Start of Block

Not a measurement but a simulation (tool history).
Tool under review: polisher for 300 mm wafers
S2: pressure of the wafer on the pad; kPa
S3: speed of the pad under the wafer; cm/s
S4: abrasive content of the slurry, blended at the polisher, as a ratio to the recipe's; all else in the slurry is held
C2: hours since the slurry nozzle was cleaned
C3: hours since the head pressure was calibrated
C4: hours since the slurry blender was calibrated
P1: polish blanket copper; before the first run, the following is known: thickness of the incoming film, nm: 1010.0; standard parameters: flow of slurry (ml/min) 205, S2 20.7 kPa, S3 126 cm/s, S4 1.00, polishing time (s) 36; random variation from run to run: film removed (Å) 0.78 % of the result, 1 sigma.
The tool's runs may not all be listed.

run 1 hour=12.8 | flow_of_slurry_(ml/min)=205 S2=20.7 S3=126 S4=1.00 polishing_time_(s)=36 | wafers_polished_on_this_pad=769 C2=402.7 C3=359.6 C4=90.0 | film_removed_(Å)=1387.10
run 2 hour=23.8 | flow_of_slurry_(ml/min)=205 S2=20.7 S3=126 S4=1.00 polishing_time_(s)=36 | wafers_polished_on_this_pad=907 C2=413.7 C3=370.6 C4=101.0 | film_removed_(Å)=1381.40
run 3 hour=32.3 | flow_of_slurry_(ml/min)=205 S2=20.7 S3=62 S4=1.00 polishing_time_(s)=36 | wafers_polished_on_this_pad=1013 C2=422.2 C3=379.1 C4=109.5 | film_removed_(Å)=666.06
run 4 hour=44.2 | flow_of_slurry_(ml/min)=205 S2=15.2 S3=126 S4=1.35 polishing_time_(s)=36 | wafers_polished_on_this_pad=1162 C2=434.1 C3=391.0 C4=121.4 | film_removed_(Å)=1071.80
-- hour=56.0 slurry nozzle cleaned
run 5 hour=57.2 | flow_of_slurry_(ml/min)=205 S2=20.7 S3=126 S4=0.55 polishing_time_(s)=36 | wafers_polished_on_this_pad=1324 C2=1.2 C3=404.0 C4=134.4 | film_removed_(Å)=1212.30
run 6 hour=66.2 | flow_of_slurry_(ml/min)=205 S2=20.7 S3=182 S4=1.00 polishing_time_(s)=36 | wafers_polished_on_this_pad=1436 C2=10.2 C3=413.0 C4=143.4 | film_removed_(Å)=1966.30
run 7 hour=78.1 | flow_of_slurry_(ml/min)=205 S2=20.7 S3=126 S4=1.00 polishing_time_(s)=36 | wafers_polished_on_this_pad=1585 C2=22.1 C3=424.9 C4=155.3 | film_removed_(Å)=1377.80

End of Block

# Assigned task
Retype only this portion of the data above: the line containing "The tool's runs may not all be listed.", the line containing "run 6 hour=66.2", and all lines between them, exactly.

# Task solution
The tool's runs may not all be listed.

run 1 hour=12.8 | flow_of_slurry_(ml/min)=205 S2=20.7 S3=126 S4=1.00 polishing_time_(s)=36 | wafers_polished_on_this_pad=769 C2=402.7 C3=359.6 C4=90.0 | film_removed_(Å)=1387.10
run 2 hour=23.8 | flow_of_slurry_(ml/min)=205 S2=20.7 S3=126 S4=1.00 polishing_time_(s)=36 | wafers_polished_on_this_pad=907 C2=413.7 C3=370.6 C4=101.0 | film_removed_(Å)=1381.40
run 3 hour=32.3 | flow_of_slurry_(ml/min)=205 S2=20.7 S3=62 S4=1.00 polishing_time_(s)=36 | wafers_polished_on_this_pad=1013 C2=422.2 C3=379.1 C4=109.5 | film_removed_(Å)=666.06
run 4 hour=44.2 | flow_of_slurry_(ml/min)=205 S2=15.2 S3=126 S4=1.35 polishing_time_(s)=36 | wafers_polished_on_this_pad=1162 C2=434.1 C3=391.0 C4=121.4 | film_removed_(Å)=1071.80
-- hour=56.0 slurry nozzle cleaned
run 5 hour=57.2 | flow_of_slurry_(ml/min)=205 S2=20.7 S3=126 S4=0.55 polishing_time_(s)=36 | wafers_polished_on_this_pad=1324 C2=1.2 C3=404.0 C4=134.4 | film_removed_(Å)=1212.30
run 6 hour=66.2 | flow_of_slurry_(ml/min)=205 S2=20.7 S3=182 S4=1.00 polishing_time_(s)=36 | wafers_polished_on_this_pad=1436 C2=10.2 C3=413.0 C4=143.4 | film_removed_(Å)=1966.30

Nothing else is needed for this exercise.